_Brief_
Reproduce exactly the lines below from the one containing "3 op DIRECTIONAL_DEP" through the one containing "6 op STRIP | etch materials resist", including both, and nothing else.

_Data provided_
-----

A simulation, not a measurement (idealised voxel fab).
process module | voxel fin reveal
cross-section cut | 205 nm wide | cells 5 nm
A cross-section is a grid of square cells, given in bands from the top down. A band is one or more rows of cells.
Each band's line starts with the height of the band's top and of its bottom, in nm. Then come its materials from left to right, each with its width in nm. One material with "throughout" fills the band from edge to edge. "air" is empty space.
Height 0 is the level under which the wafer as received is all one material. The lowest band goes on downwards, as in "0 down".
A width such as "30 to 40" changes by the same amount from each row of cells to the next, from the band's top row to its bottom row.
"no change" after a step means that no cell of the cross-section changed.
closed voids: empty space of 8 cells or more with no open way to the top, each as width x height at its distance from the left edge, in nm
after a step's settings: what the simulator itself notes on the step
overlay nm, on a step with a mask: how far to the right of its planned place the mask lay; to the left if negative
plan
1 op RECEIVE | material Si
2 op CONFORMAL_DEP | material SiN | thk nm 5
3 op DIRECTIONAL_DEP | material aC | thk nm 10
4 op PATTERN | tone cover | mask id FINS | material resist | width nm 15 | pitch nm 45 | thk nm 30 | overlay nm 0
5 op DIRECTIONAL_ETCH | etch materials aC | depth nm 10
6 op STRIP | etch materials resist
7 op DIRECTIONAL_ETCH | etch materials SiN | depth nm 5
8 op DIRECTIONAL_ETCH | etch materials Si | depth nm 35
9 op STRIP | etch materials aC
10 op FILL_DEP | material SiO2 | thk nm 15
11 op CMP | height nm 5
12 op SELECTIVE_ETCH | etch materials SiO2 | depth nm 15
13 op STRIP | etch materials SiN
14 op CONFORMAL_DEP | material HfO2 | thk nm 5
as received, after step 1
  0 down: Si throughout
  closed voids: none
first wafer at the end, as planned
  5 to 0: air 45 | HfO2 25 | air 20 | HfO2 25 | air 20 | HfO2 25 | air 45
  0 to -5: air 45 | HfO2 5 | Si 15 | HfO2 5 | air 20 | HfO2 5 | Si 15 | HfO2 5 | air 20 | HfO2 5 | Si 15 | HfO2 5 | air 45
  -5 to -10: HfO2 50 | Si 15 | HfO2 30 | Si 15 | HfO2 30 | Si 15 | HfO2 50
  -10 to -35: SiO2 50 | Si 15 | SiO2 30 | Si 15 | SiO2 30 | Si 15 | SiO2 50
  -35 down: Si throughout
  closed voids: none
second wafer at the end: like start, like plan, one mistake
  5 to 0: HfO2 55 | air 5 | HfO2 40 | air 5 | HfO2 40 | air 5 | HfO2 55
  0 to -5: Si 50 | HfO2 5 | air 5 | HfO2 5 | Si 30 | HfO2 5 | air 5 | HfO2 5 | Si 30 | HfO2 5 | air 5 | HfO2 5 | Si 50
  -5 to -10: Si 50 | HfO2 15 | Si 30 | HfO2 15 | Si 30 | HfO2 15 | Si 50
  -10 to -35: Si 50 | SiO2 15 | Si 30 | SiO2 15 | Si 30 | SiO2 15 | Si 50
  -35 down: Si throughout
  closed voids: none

-----

_Reply_
3 op DIRECTIONAL_DEP | material aC | thk nm 10
4 op PATTERN | tone cover | mask id FINS | material resist | width nm 15 | pitch nm 45 | thk nm 30 | overlay nm 0
5 op DIRECTIONAL_ETCH | etch materials aC | depth nm 10
6 op STRIP | etch materials resist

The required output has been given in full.